- **Required action**: Consider the listing below. Extract exactly the lines from the line containing "20 op CONFORMAL_DEP | material TiN | thk nm 5" to the line containing "55 nm to 50 nm | SiN throughout", both included.

─── Dataset extract ───

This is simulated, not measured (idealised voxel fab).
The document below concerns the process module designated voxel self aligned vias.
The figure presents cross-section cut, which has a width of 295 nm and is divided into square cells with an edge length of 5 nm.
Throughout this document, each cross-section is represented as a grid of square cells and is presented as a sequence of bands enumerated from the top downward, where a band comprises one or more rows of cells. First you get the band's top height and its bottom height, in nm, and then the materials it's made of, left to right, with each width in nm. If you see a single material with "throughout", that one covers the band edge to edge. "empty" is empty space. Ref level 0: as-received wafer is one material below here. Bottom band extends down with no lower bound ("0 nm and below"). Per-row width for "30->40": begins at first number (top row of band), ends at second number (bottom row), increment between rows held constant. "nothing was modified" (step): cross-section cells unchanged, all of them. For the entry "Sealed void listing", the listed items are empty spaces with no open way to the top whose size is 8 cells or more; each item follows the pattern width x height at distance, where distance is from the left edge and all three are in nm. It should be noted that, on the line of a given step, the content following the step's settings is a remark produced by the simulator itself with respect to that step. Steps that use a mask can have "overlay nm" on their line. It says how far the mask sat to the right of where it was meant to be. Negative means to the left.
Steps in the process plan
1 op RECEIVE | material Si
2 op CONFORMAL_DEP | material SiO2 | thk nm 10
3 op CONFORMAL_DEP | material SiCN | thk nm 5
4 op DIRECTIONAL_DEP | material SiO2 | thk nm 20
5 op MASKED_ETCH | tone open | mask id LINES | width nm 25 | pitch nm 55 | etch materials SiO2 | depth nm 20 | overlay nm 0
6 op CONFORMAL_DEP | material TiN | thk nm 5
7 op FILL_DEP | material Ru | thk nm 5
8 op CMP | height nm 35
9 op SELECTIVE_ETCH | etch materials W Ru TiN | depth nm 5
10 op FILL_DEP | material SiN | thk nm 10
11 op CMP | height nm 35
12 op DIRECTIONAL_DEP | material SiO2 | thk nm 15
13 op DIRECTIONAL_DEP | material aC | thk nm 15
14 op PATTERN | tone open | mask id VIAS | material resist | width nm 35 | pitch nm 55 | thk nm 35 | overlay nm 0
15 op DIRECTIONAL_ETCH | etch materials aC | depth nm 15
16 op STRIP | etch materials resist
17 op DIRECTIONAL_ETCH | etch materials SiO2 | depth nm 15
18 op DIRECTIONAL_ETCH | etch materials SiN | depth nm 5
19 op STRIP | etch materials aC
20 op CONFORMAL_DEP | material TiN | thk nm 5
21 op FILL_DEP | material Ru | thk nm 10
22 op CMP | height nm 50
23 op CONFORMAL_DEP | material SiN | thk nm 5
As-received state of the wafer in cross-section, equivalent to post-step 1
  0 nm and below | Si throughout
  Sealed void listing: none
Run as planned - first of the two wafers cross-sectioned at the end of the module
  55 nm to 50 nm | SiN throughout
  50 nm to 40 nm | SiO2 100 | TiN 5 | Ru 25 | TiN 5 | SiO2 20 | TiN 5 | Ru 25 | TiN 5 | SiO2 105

───

- **Answer area**:
20 op CONFORMAL_DEP | material TiN | thk nm 5
21 op FILL_DEP | material Ru | thk nm 10
22 op CMP | height nm 50
23 op CONFORMAL_DEP | material SiN | thk nm 5
As-received state of the wafer in cross-section, equivalent to post-step 1
  0 nm and below | Si throughout
  Sealed void listing: none
Run as planned - first of the two wafers cross-sectioned at the end of the module
  55 nm to 50 nm | SiN throughout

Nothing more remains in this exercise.